**The data:**
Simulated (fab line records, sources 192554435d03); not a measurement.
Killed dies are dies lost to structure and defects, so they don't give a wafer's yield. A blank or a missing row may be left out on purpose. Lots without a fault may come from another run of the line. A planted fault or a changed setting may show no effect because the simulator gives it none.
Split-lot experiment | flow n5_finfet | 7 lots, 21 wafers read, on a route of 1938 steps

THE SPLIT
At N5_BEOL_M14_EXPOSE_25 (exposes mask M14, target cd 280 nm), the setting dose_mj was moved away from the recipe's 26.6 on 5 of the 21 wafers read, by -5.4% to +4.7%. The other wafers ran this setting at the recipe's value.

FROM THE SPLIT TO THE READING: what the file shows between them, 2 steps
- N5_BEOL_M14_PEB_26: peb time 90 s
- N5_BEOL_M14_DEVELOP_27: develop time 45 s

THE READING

**Work instruction:** Transcribe the data above in full, keeping every word as it is.

**Exercise answer:**
Simulated (fab line records, sources 192554435d03); not a measurement.
Killed dies are dies lost to structure and defects, so they don't give a wafer's yield. A blank or a missing row may be left out on purpose. Lots without a fault may come from another run of the line. A planted fault or a changed setting may show no effect because the simulator gives it none.
Split-lot experiment | flow n5_finfet | 7 lots, 21 wafers read, on a route of 1938 steps

THE SPLIT
At N5_BEOL_M14_EXPOSE_25 (exposes mask M14, target cd 280 nm), the setting dose_mj was moved away from the recipe's 26.6 on 5 of the 21 wafers read, by -5.4% to +4.7%. The other wafers ran this setting at the recipe's value.

FROM THE SPLIT TO THE READING: what the file shows between them, 2 steps
- N5_BEOL_M14_PEB_26: peb time 90 s
- N5_BEOL_M14_DEVELOP_27: develop time 45 s

THE READING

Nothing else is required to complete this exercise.